Set down exactly the entries below, beginning at their first line and ending at the line with "Machine: vapour coater".

Start of PROVIDED MATERIAL
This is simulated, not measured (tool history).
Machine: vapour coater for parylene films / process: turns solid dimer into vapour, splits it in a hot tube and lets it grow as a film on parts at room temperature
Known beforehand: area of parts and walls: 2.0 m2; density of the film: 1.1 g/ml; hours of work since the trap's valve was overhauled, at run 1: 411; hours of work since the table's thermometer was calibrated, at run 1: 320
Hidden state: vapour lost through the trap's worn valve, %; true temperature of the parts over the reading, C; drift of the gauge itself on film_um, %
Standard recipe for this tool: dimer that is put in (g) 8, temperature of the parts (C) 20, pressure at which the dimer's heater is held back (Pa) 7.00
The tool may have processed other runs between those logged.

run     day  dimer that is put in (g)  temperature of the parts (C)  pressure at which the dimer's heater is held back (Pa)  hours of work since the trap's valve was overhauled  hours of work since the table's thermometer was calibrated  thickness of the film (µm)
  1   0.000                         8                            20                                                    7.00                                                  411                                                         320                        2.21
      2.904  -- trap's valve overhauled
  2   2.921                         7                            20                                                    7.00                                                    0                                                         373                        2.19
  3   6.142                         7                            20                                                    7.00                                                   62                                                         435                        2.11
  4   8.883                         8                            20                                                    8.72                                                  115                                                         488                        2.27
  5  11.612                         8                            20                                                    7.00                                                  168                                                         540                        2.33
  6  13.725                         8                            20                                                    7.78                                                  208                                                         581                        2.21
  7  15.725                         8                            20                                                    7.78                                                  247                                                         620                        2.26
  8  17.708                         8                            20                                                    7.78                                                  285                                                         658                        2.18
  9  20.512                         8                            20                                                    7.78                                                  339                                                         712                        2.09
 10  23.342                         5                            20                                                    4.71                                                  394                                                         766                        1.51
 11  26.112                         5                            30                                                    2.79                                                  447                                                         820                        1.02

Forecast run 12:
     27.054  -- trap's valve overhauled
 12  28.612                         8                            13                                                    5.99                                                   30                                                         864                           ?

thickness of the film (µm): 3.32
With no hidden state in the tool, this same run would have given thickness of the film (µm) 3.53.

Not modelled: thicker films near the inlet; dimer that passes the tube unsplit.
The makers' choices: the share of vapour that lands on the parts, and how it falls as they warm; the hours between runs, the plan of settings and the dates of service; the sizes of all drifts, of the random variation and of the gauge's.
End of PROVIDED MATERIAL

→ ANSWER BOX
This is simulated, not measured (tool history).
Machine: vapour coater for parylene films / process: turns solid dimer into vapour, splits it in a hot tube and lets it grow as a film on parts at room temperature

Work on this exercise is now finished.